═══ Supplied material

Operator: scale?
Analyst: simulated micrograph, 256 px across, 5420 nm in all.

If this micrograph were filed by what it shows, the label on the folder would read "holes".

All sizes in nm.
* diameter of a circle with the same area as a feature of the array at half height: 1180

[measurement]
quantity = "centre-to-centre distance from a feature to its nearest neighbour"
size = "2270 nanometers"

══════

Word for word, reproduce the listing from its first line through the line that has "[measurement]" in it, and go no further.

Exercise result |
Operator: scale?
Analyst: simulated micrograph, 256 px across, 5420 nm in all.

If this micrograph were filed by what it shows, the label on the folder would read "holes".

All sizes in nm.
* diameter of a circle with the same area as a feature of the array at half height: 1180

[measurement]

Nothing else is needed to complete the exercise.